-- Supplied records --
%%

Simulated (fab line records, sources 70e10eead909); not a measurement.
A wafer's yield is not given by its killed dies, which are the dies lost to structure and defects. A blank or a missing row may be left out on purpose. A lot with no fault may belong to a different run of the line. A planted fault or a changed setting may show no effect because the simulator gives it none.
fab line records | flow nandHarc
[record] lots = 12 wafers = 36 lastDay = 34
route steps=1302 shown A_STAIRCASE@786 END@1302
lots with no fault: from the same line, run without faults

%%

-- Action item --
Each line above is to be repeated exactly.

-- Reply --
Simulated (fab line records, sources 70e10eead909); not a measurement.
A wafer's yield is not given by its killed dies, which are the dies lost to structure and defects. A blank or a missing row may be left out on purpose. A lot with no fault may belong to a different run of the line. A planted fault or a changed setting may show no effect because the simulator gives it none.
fab line records | flow nandHarc
[record] lots = 12 wafers = 36 lastDay = 34
route steps=1302 shown A_STAIRCASE@786 END@1302
lots with no fault: from the same line, run without faults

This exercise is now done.